= = = = = = =

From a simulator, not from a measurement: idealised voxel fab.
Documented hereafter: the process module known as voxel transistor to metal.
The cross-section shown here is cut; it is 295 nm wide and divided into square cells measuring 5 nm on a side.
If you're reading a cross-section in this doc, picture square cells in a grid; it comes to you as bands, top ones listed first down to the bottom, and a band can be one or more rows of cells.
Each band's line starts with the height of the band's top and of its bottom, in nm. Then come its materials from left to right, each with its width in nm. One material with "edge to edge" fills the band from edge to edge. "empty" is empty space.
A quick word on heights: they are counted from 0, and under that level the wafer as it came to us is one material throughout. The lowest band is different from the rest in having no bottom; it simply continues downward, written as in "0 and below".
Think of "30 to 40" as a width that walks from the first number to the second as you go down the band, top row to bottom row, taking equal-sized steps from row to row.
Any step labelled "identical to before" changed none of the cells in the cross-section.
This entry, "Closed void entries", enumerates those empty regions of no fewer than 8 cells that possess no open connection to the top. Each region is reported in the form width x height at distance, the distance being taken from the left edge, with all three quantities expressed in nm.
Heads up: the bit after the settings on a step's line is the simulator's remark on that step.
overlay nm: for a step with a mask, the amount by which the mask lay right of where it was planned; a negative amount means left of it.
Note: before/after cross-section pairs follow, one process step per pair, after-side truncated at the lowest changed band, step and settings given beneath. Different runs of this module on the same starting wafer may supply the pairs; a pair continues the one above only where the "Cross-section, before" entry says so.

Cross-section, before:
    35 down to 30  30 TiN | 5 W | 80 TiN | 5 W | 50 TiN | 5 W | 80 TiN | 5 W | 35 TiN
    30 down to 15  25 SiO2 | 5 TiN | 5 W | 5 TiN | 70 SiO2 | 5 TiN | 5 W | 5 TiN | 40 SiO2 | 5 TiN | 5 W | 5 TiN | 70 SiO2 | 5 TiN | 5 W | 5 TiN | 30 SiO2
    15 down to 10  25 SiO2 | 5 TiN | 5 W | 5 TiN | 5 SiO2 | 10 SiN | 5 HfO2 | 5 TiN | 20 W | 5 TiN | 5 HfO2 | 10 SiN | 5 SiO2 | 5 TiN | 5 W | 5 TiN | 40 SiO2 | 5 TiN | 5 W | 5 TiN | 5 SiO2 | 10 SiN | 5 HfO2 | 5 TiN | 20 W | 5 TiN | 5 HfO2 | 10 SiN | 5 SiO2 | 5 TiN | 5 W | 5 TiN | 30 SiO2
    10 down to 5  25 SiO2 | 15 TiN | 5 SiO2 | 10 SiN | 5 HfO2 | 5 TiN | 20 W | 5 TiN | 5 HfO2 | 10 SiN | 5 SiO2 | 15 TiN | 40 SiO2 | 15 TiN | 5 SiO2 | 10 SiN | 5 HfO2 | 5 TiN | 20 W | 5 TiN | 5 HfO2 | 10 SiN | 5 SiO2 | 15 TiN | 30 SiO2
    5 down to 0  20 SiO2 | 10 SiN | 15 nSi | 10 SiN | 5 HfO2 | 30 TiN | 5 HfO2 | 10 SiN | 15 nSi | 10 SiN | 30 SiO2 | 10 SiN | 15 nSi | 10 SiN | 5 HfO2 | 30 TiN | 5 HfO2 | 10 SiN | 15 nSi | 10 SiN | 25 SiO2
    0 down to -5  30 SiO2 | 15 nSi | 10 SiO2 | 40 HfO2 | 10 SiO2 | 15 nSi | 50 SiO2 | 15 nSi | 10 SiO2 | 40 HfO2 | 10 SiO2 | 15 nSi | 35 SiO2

= = = = = = =

- **Brief**
Exact reproduction of the lines from the top of the material through the line where "30 down to 15" appears is required, both boundary lines included, with no other output.

- **Written solution**
From a simulator, not from a measurement: idealised voxel fab.
Documented hereafter: the process module known as voxel transistor to metal.
The cross-section shown here is cut; it is 295 nm wide and divided into square cells measuring 5 nm on a side.
If you're reading a cross-section in this doc, picture square cells in a grid; it comes to you as bands, top ones listed first down to the bottom, and a band can be one or more rows of cells.
Each band's line starts with the height of the band's top and of its bottom, in nm. Then come its materials from left to right, each with its width in nm. One material with "edge to edge" fills the band from edge to edge. "empty" is empty space.
A quick word on heights: they are counted from 0, and under that level the wafer as it came to us is one material throughout. The lowest band is different from the rest in having no bottom; it simply continues downward, written as in "0 and below".
Think of "30 to 40" as a width that walks from the first number to the second as you go down the band, top row to bottom row, taking equal-sized steps from row to row.
Any step labelled "identical to before" changed none of the cells in the cross-section.
This entry, "Closed void entries", enumerates those empty regions of no fewer than 8 cells that possess no open connection to the top. Each region is reported in the form width x height at distance, the distance being taken from the left edge, with all three quantities expressed in nm.
Heads up: the bit after the settings on a step's line is the simulator's remark on that step.
overlay nm: for a step with a mask, the amount by which the mask lay right of where it was planned; a negative amount means left of it.
Note: before/after cross-section pairs follow, one process step per pair, after-side truncated at the lowest changed band, step and settings given beneath. Different runs of this module on the same starting wafer may supply the pairs; a pair continues the one above only where the "Cross-section, before" entry says so.

Cross-section, before:
    35 down to 30  30 TiN | 5 W | 80 TiN | 5 W | 50 TiN | 5 W | 80 TiN | 5 W | 35 TiN
    30 down to 15  25 SiO2 | 5 TiN | 5 W | 5 TiN | 70 SiO2 | 5 TiN | 5 W | 5 TiN | 40 SiO2 | 5 TiN | 5 W | 5 TiN | 70 SiO2 | 5 TiN | 5 W | 5 TiN | 30 SiO2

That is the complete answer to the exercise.